*Brief*:
A verbatim copy of every entry is required. Produce it now.

====== Data for analysis

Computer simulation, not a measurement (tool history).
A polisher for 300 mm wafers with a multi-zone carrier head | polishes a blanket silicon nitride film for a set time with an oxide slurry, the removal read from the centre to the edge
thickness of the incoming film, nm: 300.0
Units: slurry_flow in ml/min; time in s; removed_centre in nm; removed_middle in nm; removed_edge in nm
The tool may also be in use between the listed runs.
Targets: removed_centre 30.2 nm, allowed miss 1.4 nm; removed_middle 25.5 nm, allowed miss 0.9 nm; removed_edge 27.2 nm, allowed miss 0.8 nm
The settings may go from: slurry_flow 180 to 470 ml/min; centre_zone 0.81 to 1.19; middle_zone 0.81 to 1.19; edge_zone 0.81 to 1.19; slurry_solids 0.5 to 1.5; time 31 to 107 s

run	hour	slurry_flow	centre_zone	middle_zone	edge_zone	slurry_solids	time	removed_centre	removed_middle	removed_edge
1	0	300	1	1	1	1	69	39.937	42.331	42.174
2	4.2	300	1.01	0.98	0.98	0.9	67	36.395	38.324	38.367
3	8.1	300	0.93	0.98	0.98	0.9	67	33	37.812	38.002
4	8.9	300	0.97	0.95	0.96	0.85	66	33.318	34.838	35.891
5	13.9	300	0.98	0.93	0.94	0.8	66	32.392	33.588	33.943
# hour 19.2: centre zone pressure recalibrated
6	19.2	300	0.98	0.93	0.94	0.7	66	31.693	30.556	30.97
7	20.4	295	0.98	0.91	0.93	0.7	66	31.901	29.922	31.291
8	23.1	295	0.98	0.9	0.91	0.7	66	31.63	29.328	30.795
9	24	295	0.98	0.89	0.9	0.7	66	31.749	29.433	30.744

============

*Exercise solution*:
Computer simulation, not a measurement (tool history).
A polisher for 300 mm wafers with a multi-zone carrier head | polishes a blanket silicon nitride film for a set time with an oxide slurry, the removal read from the centre to the edge
thickness of the incoming film, nm: 300.0
Units: slurry_flow in ml/min; time in s; removed_centre in nm; removed_middle in nm; removed_edge in nm
The tool may also be in use between the listed runs.
Targets: removed_centre 30.2 nm, allowed miss 1.4 nm; removed_middle 25.5 nm, allowed miss 0.9 nm; removed_edge 27.2 nm, allowed miss 0.8 nm
The settings may go from: slurry_flow 180 to 470 ml/min; centre_zone 0.81 to 1.19; middle_zone 0.81 to 1.19; edge_zone 0.81 to 1.19; slurry_solids 0.5 to 1.5; time 31 to 107 s

run	hour	slurry_flow	centre_zone	middle_zone	edge_zone	slurry_solids	time	removed_centre	removed_middle	removed_edge
1	0	300	1	1	1	1	69	39.937	42.331	42.174
2	4.2	300	1.01	0.98	0.98	0.9	67	36.395	38.324	38.367
3	8.1	300	0.93	0.98	0.98	0.9	67	33	37.812	38.002
4	8.9	300	0.97	0.95	0.96	0.85	66	33.318	34.838	35.891
5	13.9	300	0.98	0.93	0.94	0.8	66	32.392	33.588	33.943
# hour 19.2: centre zone pressure recalibrated
6	19.2	300	0.98	0.93	0.94	0.7	66	31.693	30.556	30.97
7	20.4	295	0.98	0.91	0.93	0.7	66	31.901	29.922	31.291
8	23.1	295	0.98	0.9	0.91	0.7	66	31.63	29.328	30.795
9	24	295	0.98	0.89	0.9	0.7	66	31.749	29.433	30.744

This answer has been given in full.